___ Given records ___
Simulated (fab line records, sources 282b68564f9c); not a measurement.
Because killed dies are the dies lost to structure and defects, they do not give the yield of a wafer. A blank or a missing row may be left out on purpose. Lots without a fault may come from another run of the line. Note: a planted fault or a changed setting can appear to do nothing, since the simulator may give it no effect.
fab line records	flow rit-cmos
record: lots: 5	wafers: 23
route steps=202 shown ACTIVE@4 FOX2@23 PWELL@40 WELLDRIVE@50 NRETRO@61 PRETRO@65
___

All the lines above need to be retyped exactly, with nothing left out.

Result ▸
Simulated (fab line records, sources 282b68564f9c); not a measurement.
Because killed dies are the dies lost to structure and defects, they do not give the yield of a wafer. A blank or a missing row may be left out on purpose. Lots without a fault may come from another run of the line. Note: a planted fault or a changed setting can appear to do nothing, since the simulator may give it no effect.
fab line records	flow rit-cmos
record: lots: 5	wafers: 23
route steps=202 shown ACTIVE@4 FOX2@23 PWELL@40 WELLDRIVE@50 NRETRO@61 PRETRO@65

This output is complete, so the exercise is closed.